## [Data records]
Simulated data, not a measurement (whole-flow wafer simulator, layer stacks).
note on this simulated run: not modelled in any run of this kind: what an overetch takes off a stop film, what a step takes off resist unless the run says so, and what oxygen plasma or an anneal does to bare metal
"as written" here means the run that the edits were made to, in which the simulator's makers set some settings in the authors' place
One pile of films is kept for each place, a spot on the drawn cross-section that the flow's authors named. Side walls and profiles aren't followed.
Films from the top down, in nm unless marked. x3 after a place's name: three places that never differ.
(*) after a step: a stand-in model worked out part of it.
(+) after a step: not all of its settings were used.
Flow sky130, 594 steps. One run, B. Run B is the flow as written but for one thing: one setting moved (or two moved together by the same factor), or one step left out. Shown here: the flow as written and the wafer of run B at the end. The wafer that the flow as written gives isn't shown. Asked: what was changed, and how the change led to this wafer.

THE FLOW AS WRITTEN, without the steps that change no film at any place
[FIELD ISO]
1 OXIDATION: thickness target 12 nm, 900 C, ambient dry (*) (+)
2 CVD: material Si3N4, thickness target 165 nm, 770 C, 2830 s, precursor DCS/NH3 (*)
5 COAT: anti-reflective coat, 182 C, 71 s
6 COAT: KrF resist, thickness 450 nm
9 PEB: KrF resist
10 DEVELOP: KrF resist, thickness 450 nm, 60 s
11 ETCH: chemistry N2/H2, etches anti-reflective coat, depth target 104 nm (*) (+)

## [Work task]
Give an exact copy of all the data shown above.

## [Answer area]
Simulated data, not a measurement (whole-flow wafer simulator, layer stacks).
note on this simulated run: not modelled in any run of this kind: what an overetch takes off a stop film, what a step takes off resist unless the run says so, and what oxygen plasma or an anneal does to bare metal
"as written" here means the run that the edits were made to, in which the simulator's makers set some settings in the authors' place
One pile of films is kept for each place, a spot on the drawn cross-section that the flow's authors named. Side walls and profiles aren't followed.
Films from the top down, in nm unless marked. x3 after a place's name: three places that never differ.
(*) after a step: a stand-in model worked out part of it.
(+) after a step: not all of its settings were used.
Flow sky130, 594 steps. One run, B. Run B is the flow as written but for one thing: one setting moved (or two moved together by the same factor), or one step left out. Shown here: the flow as written and the wafer of run B at the end. The wafer that the flow as written gives isn't shown. Asked: what was changed, and how the change led to this wafer.

THE FLOW AS WRITTEN, without the steps that change no film at any place
[FIELD ISO]
1 OXIDATION: thickness target 12 nm, 900 C, ambient dry (*) (+)
2 CVD: material Si3N4, thickness target 165 nm, 770 C, 2830 s, precursor DCS/NH3 (*)
5 COAT: anti-reflective coat, 182 C, 71 s
6 COAT: KrF resist, thickness 450 nm
9 PEB: KrF resist
10 DEVELOP: KrF resist, thickness 450 nm, 60 s
11 ETCH: chemistry N2/H2, etches anti-reflective coat, depth target 104 nm (*) (+)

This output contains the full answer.